* _SUPPLIED INFORMATION_:
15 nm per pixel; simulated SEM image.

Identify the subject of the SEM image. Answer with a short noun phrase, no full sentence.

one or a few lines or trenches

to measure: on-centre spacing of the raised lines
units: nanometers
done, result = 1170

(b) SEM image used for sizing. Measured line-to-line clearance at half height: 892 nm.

* _WORK ITEM_: Starting at the first line of the material above, reproduce each line exactly up to and including the line with "done, result = 1170".

* _RESPONSE BOX_:
15 nm per pixel; simulated SEM image.

Identify the subject of the SEM image. Answer with a short noun phrase, no full sentence.

one or a few lines or trenches

to measure: on-centre spacing of the raised lines
units: nanometers
done, result = 1170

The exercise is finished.